• REQUIRED ACTION: Repeat exactly the opening lines of the records, ending with the line that contains "Sound: wafers L678.3, L678.5, L678.6.".

:: DATA EXCERPTS
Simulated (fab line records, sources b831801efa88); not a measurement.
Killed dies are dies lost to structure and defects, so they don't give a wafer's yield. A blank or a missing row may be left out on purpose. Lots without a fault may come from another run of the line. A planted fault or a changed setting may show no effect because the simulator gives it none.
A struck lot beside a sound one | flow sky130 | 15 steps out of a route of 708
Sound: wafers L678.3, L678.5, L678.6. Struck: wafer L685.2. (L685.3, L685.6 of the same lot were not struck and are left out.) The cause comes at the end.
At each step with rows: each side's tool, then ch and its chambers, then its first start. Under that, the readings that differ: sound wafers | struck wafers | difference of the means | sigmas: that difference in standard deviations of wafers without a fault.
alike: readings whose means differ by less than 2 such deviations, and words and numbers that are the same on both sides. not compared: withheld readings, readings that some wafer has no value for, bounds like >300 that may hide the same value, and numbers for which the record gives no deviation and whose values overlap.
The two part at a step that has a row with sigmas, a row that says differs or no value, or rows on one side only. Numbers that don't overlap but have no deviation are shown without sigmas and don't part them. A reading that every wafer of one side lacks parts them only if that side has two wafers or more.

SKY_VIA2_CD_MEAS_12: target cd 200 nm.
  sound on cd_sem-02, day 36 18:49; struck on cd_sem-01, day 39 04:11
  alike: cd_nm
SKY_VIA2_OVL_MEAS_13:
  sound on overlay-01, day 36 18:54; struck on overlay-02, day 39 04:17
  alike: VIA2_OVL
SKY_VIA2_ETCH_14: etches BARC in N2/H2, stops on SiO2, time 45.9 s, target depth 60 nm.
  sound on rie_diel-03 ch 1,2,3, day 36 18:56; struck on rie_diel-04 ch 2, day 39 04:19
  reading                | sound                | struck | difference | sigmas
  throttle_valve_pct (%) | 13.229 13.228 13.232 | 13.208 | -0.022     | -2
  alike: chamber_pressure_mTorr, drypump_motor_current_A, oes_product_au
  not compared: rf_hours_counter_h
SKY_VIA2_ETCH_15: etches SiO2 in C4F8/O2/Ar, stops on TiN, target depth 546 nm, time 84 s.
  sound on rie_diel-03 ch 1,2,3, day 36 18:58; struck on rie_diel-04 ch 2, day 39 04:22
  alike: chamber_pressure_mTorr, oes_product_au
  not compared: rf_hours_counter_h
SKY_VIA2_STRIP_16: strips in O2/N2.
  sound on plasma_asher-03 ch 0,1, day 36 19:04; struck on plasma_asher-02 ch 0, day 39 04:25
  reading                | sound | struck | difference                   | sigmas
::::

• EXERCISE RESPONSE:
Simulated (fab line records, sources b831801efa88); not a measurement.
Killed dies are dies lost to structure and defects, so they don't give a wafer's yield. A blank or a missing row may be left out on purpose. Lots without a fault may come from another run of the line. A planted fault or a changed setting may show no effect because the simulator gives it none.
A struck lot beside a sound one | flow sky130 | 15 steps out of a route of 708
Sound: wafers L678.3, L678.5, L678.6. Struck: wafer L685.2. (L685.3, L685.6 of the same lot were not struck and are left out.) The cause comes at the end.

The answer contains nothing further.